> Work item:
Using the records below, quote only the span that opens with the line containing "Because killed dies" and closes with the line containing "Lot by lot, what", exactly and inclusively.

BEGIN Data section

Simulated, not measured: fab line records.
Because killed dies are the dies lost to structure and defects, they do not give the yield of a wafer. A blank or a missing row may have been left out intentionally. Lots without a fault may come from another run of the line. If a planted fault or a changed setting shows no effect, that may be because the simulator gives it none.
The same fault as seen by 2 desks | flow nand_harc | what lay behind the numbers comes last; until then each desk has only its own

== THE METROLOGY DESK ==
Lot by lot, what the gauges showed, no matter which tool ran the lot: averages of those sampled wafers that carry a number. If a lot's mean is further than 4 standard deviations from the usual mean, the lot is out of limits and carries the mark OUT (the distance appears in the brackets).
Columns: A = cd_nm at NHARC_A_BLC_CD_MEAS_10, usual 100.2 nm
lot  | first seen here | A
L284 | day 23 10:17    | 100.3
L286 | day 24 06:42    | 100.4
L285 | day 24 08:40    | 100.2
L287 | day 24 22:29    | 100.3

END Data section

> Response box:
Because killed dies are the dies lost to structure and defects, they do not give the yield of a wafer. A blank or a missing row may have been left out intentionally. Lots without a fault may come from another run of the line. If a planted fault or a changed setting shows no effect, that may be because the simulator gives it none.
The same fault as seen by 2 desks | flow nand_harc | what lay behind the numbers comes last; until then each desk has only its own

== THE METROLOGY DESK ==
Lot by lot, what the gauges showed, no matter which tool ran the lot: averages of those sampled wafers that carry a number. If a lot's mean is further than 4 standard deviations from the usual mean, the lot is out of limits and carries the mark OUT (the distance appears in the brackets).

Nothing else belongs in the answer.